Data shown:
--- START ---
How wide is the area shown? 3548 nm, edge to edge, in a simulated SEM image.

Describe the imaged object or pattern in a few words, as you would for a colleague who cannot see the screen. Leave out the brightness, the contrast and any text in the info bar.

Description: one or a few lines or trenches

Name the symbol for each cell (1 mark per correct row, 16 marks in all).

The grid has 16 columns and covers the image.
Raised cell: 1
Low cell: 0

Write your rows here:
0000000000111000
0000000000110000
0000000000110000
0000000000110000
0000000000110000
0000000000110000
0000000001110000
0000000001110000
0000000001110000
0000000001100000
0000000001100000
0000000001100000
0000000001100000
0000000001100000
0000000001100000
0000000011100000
--- END ---

Exercise:
Reproduce each record exactly, leaving nothing out.

Your response:
How wide is the area shown? 3548 nm, edge to edge, in a simulated SEM image.

Describe the imaged object or pattern in a few words, as you would for a colleague who cannot see the screen. Leave out the brightness, the contrast and any text in the info bar.

Description: one or a few lines or trenches

Name the symbol for each cell (1 mark per correct row, 16 marks in all).

The grid has 16 columns and covers the image.
Raised cell: 1
Low cell: 0

Write your rows here:
0000000000111000
0000000000110000
0000000000110000
0000000000110000
0000000000110000
0000000000110000
0000000001110000
0000000001110000
0000000001110000
0000000001100000
0000000001100000
0000000001100000
0000000001100000
0000000001100000
0000000001100000
0000000011100000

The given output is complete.